* [Dataset content]:
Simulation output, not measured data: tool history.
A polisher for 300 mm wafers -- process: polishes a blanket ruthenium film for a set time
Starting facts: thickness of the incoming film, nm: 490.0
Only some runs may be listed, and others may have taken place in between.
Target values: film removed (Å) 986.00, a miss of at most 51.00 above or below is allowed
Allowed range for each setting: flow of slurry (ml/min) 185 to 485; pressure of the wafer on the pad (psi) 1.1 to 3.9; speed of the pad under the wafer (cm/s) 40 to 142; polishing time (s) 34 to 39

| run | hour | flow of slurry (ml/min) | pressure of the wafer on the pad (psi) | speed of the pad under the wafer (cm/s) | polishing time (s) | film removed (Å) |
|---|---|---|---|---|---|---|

* [Exercise]:
Copy out the whole listing above, leaving each line exactly as it stands.

* [Exercise answer]:
Simulation output, not measured data: tool history.
A polisher for 300 mm wafers -- process: polishes a blanket ruthenium film for a set time
Starting facts: thickness of the incoming film, nm: 490.0
Only some runs may be listed, and others may have taken place in between.
Target values: film removed (Å) 986.00, a miss of at most 51.00 above or below is allowed
Allowed range for each setting: flow of slurry (ml/min) 185 to 485; pressure of the wafer on the pad (psi) 1.1 to 3.9; speed of the pad under the wafer (cm/s) 40 to 142; polishing time (s) 34 to 39

| run | hour | flow of slurry (ml/min) | pressure of the wafer on the pad (psi) | speed of the pad under the wafer (cm/s) | polishing time (s) | film removed (Å) |
|---|---|---|---|---|---|---|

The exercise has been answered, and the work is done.